Work task: Would you set down the complete data below, exactly as shown?

Data extracts:
□ □ □ □ □

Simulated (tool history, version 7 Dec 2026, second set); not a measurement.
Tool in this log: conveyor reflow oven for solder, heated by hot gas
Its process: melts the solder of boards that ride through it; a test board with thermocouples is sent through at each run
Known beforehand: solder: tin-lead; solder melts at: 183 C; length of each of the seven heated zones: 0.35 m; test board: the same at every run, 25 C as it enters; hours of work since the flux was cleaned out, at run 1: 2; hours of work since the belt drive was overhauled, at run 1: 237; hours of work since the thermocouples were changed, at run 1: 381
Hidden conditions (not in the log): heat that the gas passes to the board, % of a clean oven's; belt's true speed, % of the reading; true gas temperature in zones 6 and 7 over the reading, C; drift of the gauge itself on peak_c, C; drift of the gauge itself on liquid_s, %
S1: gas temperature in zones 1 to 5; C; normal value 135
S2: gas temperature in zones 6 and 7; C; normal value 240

□ □ □ □ □

Answer area:
Simulated (tool history, version 7 Dec 2026, second set); not a measurement.
Tool in this log: conveyor reflow oven for solder, heated by hot gas
Its process: melts the solder of boards that ride through it; a test board with thermocouples is sent through at each run
Known beforehand: solder: tin-lead; solder melts at: 183 C; length of each of the seven heated zones: 0.35 m; test board: the same at every run, 25 C as it enters; hours of work since the flux was cleaned out, at run 1: 2; hours of work since the belt drive was overhauled, at run 1: 237; hours of work since the thermocouples were changed, at run 1: 381
Hidden conditions (not in the log): heat that the gas passes to the board, % of a clean oven's; belt's true speed, % of the reading; true gas temperature in zones 6 and 7 over the reading, C; drift of the gauge itself on peak_c, C; drift of the gauge itself on liquid_s, %
S1: gas temperature in zones 1 to 5; C; normal value 135
S2: gas temperature in zones 6 and 7; C; normal value 240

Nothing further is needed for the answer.